[Material supplied]:
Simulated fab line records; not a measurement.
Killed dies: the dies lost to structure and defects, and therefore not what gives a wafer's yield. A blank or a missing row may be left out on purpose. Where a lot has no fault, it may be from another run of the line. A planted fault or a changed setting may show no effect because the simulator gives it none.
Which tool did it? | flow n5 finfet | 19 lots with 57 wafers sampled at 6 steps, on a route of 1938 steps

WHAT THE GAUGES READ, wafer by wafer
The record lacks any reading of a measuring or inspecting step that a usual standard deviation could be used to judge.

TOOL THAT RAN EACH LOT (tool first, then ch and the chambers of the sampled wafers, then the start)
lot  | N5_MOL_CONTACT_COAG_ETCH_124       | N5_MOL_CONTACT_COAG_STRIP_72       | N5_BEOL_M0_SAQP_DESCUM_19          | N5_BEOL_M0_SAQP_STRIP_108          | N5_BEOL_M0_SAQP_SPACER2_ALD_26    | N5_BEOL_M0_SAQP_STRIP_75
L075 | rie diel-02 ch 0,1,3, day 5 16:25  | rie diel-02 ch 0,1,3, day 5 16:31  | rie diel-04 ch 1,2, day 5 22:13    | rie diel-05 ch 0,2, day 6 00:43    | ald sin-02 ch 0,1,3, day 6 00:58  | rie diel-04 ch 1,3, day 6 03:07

[Work order]: Each line from the top of the records above through the line containing "Which tool did" needs to be transcribed exactly, and no line after it.

[Written reply]:
Simulated fab line records; not a measurement.
Killed dies: the dies lost to structure and defects, and therefore not what gives a wafer's yield. A blank or a missing row may be left out on purpose. Where a lot has no fault, it may be from another run of the line. A planted fault or a changed setting may show no effect because the simulator gives it none.
Which tool did it? | flow n5 finfet | 19 lots with 57 wafers sampled at 6 steps, on a route of 1938 steps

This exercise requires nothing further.